# RECORD SET
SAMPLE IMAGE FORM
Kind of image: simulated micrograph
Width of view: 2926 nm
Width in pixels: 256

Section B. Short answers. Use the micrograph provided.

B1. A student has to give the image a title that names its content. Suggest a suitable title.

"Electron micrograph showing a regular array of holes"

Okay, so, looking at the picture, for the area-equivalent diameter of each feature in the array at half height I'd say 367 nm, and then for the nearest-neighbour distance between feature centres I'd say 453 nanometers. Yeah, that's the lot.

# REQUIRED ACTION
When you answer, return each line of the material exactly as it was written.

# TASK SOLUTION
SAMPLE IMAGE FORM
Kind of image: simulated micrograph
Width of view: 2926 nm
Width in pixels: 256

Section B. Short answers. Use the micrograph provided.

B1. A student has to give the image a title that names its content. Suggest a suitable title.

"Electron micrograph showing a regular array of holes"

Okay, so, looking at the picture, for the area-equivalent diameter of each feature in the array at half height I'd say 367 nm, and then for the nearest-neighbour distance between feature centres I'd say 453 nanometers. Yeah, that's the lot.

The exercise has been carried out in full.